**RECORD EXTRACTS**
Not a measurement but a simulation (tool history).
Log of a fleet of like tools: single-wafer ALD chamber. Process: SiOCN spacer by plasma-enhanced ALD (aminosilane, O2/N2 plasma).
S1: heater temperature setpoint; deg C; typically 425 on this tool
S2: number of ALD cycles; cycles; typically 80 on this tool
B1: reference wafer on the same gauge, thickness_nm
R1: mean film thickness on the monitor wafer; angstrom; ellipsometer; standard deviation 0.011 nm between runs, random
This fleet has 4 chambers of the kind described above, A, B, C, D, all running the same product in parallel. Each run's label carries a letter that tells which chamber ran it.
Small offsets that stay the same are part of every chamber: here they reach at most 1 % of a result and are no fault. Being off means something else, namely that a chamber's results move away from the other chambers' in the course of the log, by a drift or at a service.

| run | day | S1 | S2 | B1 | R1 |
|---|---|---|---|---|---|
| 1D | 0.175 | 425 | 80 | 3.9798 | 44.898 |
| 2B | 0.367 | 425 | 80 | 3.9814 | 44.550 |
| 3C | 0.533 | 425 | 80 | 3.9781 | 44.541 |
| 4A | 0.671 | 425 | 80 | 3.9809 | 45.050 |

**WORK TASK**
Produce a faithful copy of all the material above.

**PROBLEM SOLUTION**
Not a measurement but a simulation (tool history).
Log of a fleet of like tools: single-wafer ALD chamber. Process: SiOCN spacer by plasma-enhanced ALD (aminosilane, O2/N2 plasma).
S1: heater temperature setpoint; deg C; typically 425 on this tool
S2: number of ALD cycles; cycles; typically 80 on this tool
B1: reference wafer on the same gauge, thickness_nm
R1: mean film thickness on the monitor wafer; angstrom; ellipsometer; standard deviation 0.011 nm between runs, random
This fleet has 4 chambers of the kind described above, A, B, C, D, all running the same product in parallel. Each run's label carries a letter that tells which chamber ran it.
Small offsets that stay the same are part of every chamber: here they reach at most 1 % of a result and are no fault. Being off means something else, namely that a chamber's results move away from the other chambers' in the course of the log, by a drift or at a service.

| run | day | S1 | S2 | B1 | R1 |
|---|---|---|---|---|---|
| 1D | 0.175 | 425 | 80 | 3.9798 | 44.898 |
| 2B | 0.367 | 425 | 80 | 3.9814 | 44.550 |
| 3C | 0.533 | 425 | 80 | 3.9781 | 44.541 |
| 4A | 0.671 | 425 | 80 | 3.9809 | 45.050 |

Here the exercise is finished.